:: Record extracts

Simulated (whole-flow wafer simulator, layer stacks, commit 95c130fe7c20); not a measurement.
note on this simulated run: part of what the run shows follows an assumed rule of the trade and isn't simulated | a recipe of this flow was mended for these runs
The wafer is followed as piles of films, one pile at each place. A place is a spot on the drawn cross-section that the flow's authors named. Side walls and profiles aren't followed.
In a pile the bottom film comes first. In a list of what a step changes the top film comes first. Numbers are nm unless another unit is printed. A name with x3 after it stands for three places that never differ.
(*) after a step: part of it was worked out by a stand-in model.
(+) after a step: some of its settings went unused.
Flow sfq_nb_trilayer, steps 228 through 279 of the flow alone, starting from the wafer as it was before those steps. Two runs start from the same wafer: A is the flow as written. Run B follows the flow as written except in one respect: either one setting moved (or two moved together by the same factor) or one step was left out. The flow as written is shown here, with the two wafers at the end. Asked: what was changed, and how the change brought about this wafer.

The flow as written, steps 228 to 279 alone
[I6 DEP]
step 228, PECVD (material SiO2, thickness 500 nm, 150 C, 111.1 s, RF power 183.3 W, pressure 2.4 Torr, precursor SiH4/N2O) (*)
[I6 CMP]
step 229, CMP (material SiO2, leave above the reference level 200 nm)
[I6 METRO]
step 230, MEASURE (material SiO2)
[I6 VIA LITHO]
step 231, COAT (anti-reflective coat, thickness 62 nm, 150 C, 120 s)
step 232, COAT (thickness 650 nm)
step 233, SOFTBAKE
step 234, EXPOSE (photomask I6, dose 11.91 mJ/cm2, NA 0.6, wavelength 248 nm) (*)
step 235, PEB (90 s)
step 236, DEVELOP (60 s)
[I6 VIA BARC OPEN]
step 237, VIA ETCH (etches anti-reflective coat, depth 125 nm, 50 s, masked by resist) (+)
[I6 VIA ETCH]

::::

Work task:
In your reply, restate exactly the lines from the start of the records above through the line holding "[I6 VIA LITHO]", including both, and nothing else.

Answer area:
Simulated (whole-flow wafer simulator, layer stacks, commit 95c130fe7c20); not a measurement.
note on this simulated run: part of what the run shows follows an assumed rule of the trade and isn't simulated | a recipe of this flow was mended for these runs
The wafer is followed as piles of films, one pile at each place. A place is a spot on the drawn cross-section that the flow's authors named. Side walls and profiles aren't followed.
In a pile the bottom film comes first. In a list of what a step changes the top film comes first. Numbers are nm unless another unit is printed. A name with x3 after it stands for three places that never differ.
(*) after a step: part of it was worked out by a stand-in model.
(+) after a step: some of its settings went unused.
Flow sfq_nb_trilayer, steps 228 through 279 of the flow alone, starting from the wafer as it was before those steps. Two runs start from the same wafer: A is the flow as written. Run B follows the flow as written except in one respect: either one setting moved (or two moved together by the same factor) or one step was left out. The flow as written is shown here, with the two wafers at the end. Asked: what was changed, and how the change brought about this wafer.

The flow as written, steps 228 to 279 alone
[I6 DEP]
step 228, PECVD (material SiO2, thickness 500 nm, 150 C, 111.1 s, RF power 183.3 W, pressure 2.4 Torr, precursor SiH4/N2O) (*)
[I6 CMP]
step 229, CMP (material SiO2, leave above the reference level 200 nm)
[I6 METRO]
step 230, MEASURE (material SiO2)
[I6 VIA LITHO]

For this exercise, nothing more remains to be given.